-- PROVIDED DATA follows --
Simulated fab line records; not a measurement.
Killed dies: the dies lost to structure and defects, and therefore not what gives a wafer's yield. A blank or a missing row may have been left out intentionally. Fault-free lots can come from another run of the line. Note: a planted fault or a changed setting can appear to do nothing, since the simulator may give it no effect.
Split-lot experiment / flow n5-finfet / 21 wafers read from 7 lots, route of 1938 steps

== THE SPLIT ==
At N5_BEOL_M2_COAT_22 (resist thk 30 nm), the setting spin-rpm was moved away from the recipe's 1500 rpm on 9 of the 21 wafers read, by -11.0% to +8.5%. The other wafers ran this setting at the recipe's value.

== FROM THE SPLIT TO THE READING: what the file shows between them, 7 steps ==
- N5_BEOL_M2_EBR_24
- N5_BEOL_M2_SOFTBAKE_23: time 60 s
-- PROVIDED DATA concluded --

Word for word, repeat every entry listed above.

Simulated fab line records; not a measurement.
Killed dies: the dies lost to structure and defects, and therefore not what gives a wafer's yield. A blank or a missing row may have been left out intentionally. Fault-free lots can come from another run of the line. Note: a planted fault or a changed setting can appear to do nothing, since the simulator may give it no effect.
Split-lot experiment / flow n5-finfet / 21 wafers read from 7 lots, route of 1938 steps

== THE SPLIT ==
At N5_BEOL_M2_COAT_22 (resist thk 30 nm), the setting spin-rpm was moved away from the recipe's 1500 rpm on 9 of the 21 wafers read, by -11.0% to +8.5%. The other wafers ran this setting at the recipe's value.

== FROM THE SPLIT TO THE READING: what the file shows between them, 7 steps ==
- N5_BEOL_M2_EBR_24
- N5_BEOL_M2_SOFTBAKE_23: time 60 s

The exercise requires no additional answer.